[Opening INFORMATION section]

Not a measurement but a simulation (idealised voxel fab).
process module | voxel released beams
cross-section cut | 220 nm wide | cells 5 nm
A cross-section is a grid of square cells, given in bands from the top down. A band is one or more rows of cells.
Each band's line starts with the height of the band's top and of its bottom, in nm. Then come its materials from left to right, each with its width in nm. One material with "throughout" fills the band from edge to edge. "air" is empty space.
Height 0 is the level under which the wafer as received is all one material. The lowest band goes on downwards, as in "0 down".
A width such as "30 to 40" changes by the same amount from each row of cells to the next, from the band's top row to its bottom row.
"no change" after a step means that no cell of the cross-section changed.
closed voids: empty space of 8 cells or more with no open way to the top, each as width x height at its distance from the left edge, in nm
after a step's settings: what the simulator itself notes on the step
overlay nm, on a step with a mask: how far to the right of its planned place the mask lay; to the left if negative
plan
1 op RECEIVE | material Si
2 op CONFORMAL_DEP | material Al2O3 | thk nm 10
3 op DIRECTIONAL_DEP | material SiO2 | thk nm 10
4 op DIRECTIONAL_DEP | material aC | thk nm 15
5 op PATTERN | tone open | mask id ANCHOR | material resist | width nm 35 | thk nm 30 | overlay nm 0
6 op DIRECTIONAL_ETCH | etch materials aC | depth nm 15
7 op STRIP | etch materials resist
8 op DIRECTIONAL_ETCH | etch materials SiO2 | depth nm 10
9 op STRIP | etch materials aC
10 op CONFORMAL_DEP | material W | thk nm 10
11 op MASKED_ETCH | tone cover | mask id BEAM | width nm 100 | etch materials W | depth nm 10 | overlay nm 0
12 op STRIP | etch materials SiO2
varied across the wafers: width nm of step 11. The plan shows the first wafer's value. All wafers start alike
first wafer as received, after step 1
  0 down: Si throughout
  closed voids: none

[Closing INFORMATION section]

● REQUIREMENT:
The listing above is to be restated word for word.

● EXERCISE OUTPUT:
Not a measurement but a simulation (idealised voxel fab).
process module | voxel released beams
cross-section cut | 220 nm wide | cells 5 nm
A cross-section is a grid of square cells, given in bands from the top down. A band is one or more rows of cells.
Each band's line starts with the height of the band's top and of its bottom, in nm. Then come its materials from left to right, each with its width in nm. One material with "throughout" fills the band from edge to edge. "air" is empty space.
Height 0 is the level under which the wafer as received is all one material. The lowest band goes on downwards, as in "0 down".
A width such as "30 to 40" changes by the same amount from each row of cells to the next, from the band's top row to its bottom row.
"no change" after a step means that no cell of the cross-section changed.
closed voids: empty space of 8 cells or more with no open way to the top, each as width x height at its distance from the left edge, in nm
after a step's settings: what the simulator itself notes on the step
overlay nm, on a step with a mask: how far to the right of its planned place the mask lay; to the left if negative
plan
1 op RECEIVE | material Si
2 op CONFORMAL_DEP | material Al2O3 | thk nm 10
3 op DIRECTIONAL_DEP | material SiO2 | thk nm 10
4 op DIRECTIONAL_DEP | material aC | thk nm 15
5 op PATTERN | tone open | mask id ANCHOR | material resist | width nm 35 | thk nm 30 | overlay nm 0
6 op DIRECTIONAL_ETCH | etch materials aC | depth nm 15
7 op STRIP | etch materials resist
8 op DIRECTIONAL_ETCH | etch materials SiO2 | depth nm 10
9 op STRIP | etch materials aC
10 op CONFORMAL_DEP | material W | thk nm 10
11 op MASKED_ETCH | tone cover | mask id BEAM | width nm 100 | etch materials W | depth nm 10 | overlay nm 0
12 op STRIP | etch materials SiO2
varied across the wafers: width nm of step 11. The plan shows the first wafer's value. All wafers start alike
first wafer as received, after step 1
  0 down: Si throughout
  closed voids: none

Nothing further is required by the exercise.